=== Action item ===
Please give back, word for word, only the lines starting at the one containing "aC; thk nm 10)" and ending at the one containing "55 down to 35" within the material below.

=== Dataset ===
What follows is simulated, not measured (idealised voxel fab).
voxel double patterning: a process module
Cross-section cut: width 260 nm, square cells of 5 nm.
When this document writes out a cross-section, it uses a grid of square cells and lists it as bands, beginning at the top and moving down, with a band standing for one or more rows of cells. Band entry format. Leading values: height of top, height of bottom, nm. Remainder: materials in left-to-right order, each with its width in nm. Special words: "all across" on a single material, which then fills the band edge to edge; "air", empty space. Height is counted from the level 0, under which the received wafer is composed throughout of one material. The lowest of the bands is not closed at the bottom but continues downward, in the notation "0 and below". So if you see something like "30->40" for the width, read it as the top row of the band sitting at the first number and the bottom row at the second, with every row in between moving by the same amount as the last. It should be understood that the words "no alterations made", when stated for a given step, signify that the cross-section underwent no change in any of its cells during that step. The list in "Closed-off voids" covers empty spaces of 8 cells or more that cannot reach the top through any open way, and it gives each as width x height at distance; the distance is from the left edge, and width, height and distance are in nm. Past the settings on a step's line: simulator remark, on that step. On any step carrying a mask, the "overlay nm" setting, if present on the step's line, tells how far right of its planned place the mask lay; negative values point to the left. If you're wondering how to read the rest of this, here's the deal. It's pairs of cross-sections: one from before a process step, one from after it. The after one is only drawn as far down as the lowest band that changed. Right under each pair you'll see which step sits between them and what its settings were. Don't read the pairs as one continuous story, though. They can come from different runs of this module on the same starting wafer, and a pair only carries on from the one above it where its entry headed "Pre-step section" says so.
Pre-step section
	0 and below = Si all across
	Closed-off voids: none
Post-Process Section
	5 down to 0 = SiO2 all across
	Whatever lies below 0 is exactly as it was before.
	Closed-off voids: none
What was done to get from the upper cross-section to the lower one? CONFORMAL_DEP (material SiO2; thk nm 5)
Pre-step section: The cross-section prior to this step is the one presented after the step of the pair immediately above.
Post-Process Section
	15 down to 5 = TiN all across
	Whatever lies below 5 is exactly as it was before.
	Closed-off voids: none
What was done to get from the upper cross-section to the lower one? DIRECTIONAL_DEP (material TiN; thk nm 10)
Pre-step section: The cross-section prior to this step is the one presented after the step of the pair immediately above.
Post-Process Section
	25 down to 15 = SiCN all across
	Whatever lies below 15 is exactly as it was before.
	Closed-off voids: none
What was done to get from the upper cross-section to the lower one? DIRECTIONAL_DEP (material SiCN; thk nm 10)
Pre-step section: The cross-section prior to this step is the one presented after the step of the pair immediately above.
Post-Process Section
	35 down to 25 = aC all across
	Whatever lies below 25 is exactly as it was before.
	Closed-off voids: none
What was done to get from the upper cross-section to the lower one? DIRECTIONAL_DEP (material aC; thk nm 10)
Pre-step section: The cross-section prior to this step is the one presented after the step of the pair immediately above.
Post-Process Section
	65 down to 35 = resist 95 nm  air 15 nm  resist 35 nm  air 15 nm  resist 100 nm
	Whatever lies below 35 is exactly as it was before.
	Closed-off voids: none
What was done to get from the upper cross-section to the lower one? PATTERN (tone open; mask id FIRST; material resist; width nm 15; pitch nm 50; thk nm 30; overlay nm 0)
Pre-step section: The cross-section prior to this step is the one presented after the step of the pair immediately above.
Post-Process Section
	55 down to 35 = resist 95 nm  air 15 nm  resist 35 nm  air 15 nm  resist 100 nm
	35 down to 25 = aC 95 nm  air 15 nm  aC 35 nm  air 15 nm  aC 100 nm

=== Task response ===
What was done to get from the upper cross-section to the lower one? DIRECTIONAL_DEP (material aC; thk nm 10)
Pre-step section: The cross-section prior to this step is the one presented after the step of the pair immediately above.
Post-Process Section
	65 down to 35 = resist 95 nm  air 15 nm  resist 35 nm  air 15 nm  resist 100 nm
	Whatever lies below 35 is exactly as it was before.
	Closed-off voids: none
What was done to get from the upper cross-section to the lower one? PATTERN (tone open; mask id FIRST; material resist; width nm 15; pitch nm 50; thk nm 30; overlay nm 0)
Pre-step section: The cross-section prior to this step is the one presented after the step of the pair immediately above.
Post-Process Section
	55 down to 35 = resist 95 nm  air 15 nm  resist 35 nm  air 15 nm  resist 100 nm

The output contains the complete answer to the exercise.